=======

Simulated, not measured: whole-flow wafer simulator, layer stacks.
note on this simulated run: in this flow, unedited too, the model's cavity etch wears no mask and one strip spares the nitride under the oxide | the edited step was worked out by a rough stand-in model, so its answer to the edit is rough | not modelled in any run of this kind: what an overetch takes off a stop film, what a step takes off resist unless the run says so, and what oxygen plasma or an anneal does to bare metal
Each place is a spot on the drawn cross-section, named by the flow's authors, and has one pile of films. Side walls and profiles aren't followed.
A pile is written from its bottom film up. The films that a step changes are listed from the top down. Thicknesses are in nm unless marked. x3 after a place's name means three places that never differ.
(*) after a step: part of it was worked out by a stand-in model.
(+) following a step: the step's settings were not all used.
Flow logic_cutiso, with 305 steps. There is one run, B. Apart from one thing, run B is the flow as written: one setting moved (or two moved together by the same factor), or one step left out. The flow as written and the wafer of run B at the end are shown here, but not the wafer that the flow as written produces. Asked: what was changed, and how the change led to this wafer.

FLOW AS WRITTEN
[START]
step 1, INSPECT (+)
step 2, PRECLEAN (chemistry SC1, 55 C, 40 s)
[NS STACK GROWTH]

=======

__Assignment__. Your answer consists solely of the lines from the top of the records above through the line that contains "(+) following a", each echoed exactly.

__Task result__.
Simulated, not measured: whole-flow wafer simulator, layer stacks.
note on this simulated run: in this flow, unedited too, the model's cavity etch wears no mask and one strip spares the nitride under the oxide | the edited step was worked out by a rough stand-in model, so its answer to the edit is rough | not modelled in any run of this kind: what an overetch takes off a stop film, what a step takes off resist unless the run says so, and what oxygen plasma or an anneal does to bare metal
Each place is a spot on the drawn cross-section, named by the flow's authors, and has one pile of films. Side walls and profiles aren't followed.
A pile is written from its bottom film up. The films that a step changes are listed from the top down. Thicknesses are in nm unless marked. x3 after a place's name means three places that never differ.
(*) after a step: part of it was worked out by a stand-in model.
(+) following a step: the step's settings were not all used.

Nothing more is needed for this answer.